(ACTIVITY): Give every line below again, exactly.

-------------------------
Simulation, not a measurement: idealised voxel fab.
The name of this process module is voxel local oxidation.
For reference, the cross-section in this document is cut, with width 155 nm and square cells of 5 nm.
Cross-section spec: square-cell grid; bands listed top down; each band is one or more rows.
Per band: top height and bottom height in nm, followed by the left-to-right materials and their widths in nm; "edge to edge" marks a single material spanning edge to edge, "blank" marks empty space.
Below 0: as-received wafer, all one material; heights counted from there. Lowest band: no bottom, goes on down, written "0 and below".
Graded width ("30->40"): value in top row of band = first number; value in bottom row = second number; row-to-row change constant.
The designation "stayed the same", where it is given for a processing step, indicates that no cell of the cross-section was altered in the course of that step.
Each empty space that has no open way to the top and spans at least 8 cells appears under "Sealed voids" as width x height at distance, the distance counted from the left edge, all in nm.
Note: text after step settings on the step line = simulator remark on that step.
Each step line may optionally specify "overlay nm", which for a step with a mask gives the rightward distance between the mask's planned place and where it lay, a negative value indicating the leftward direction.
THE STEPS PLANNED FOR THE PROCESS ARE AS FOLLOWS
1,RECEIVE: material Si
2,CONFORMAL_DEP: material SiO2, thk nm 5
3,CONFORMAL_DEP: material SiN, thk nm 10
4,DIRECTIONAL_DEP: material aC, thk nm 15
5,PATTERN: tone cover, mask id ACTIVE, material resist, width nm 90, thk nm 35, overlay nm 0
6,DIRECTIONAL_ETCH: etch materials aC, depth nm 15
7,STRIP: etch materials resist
-------------------------

(TASK RESPONSE):
Simulation, not a measurement: idealised voxel fab.
The name of this process module is voxel local oxidation.
For reference, the cross-section in this document is cut, with width 155 nm and square cells of 5 nm.
Cross-section spec: square-cell grid; bands listed top down; each band is one or more rows.
Per band: top height and bottom height in nm, followed by the left-to-right materials and their widths in nm; "edge to edge" marks a single material spanning edge to edge, "blank" marks empty space.
Below 0: as-received wafer, all one material; heights counted from there. Lowest band: no bottom, goes on down, written "0 and below".
Graded width ("30->40"): value in top row of band = first number; value in bottom row = second number; row-to-row change constant.
The designation "stayed the same", where it is given for a processing step, indicates that no cell of the cross-section was altered in the course of that step.
Each empty space that has no open way to the top and spans at least 8 cells appears under "Sealed voids" as width x height at distance, the distance counted from the left edge, all in nm.
Note: text after step settings on the step line = simulator remark on that step.
Each step line may optionally specify "overlay nm", which for a step with a mask gives the rightward distance between the mask's planned place and where it lay, a negative value indicating the leftward direction.
THE STEPS PLANNED FOR THE PROCESS ARE AS FOLLOWS
1,RECEIVE: material Si
2,CONFORMAL_DEP: material SiO2, thk nm 5
3,CONFORMAL_DEP: material SiN, thk nm 10
4,DIRECTIONAL_DEP: material aC, thk nm 15
5,PATTERN: tone cover, mask id ACTIVE, material resist, width nm 90, thk nm 35, overlay nm 0
6,DIRECTIONAL_ETCH: etch materials aC, depth nm 15
7,STRIP: etch materials resist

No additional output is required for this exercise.